■ **DATA EXTRACTS**:
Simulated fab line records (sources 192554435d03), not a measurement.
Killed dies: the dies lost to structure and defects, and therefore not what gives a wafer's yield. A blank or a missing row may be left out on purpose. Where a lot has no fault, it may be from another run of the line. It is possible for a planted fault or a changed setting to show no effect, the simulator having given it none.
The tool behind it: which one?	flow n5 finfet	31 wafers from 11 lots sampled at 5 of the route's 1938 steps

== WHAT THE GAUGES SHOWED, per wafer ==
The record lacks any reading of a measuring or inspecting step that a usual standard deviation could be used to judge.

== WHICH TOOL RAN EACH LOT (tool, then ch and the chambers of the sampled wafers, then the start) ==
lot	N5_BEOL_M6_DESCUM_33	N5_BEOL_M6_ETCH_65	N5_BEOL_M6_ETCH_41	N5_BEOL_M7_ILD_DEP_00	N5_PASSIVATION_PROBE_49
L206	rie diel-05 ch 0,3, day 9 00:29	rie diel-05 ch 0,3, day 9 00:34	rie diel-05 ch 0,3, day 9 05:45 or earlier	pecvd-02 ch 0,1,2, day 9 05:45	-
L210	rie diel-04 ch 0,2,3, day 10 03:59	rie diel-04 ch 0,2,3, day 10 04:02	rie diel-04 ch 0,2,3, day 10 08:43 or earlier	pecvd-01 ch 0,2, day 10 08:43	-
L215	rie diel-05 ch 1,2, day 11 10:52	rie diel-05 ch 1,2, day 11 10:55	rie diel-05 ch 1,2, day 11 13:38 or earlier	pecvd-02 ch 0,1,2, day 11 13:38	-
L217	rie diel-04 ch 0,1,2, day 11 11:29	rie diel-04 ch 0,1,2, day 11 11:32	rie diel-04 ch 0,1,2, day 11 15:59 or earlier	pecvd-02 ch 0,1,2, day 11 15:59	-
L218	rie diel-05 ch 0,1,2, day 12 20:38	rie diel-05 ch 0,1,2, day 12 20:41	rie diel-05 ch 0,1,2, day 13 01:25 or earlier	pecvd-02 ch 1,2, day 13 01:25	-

■ **REQUIREMENT**:
Nothing but the lines from the start of the data through the line holding "The record lacks" should be restated, and each one exactly.

■ **TASK RESPONSE**:
Simulated fab line records (sources 192554435d03), not a measurement.
Killed dies: the dies lost to structure and defects, and therefore not what gives a wafer's yield. A blank or a missing row may be left out on purpose. Where a lot has no fault, it may be from another run of the line. It is possible for a planted fault or a changed setting to show no effect, the simulator having given it none.
The tool behind it: which one?	flow n5 finfet	31 wafers from 11 lots sampled at 5 of the route's 1938 steps

== WHAT THE GAUGES SHOWED, per wafer ==
The record lacks any reading of a measuring or inspecting step that a usual standard deviation could be used to judge.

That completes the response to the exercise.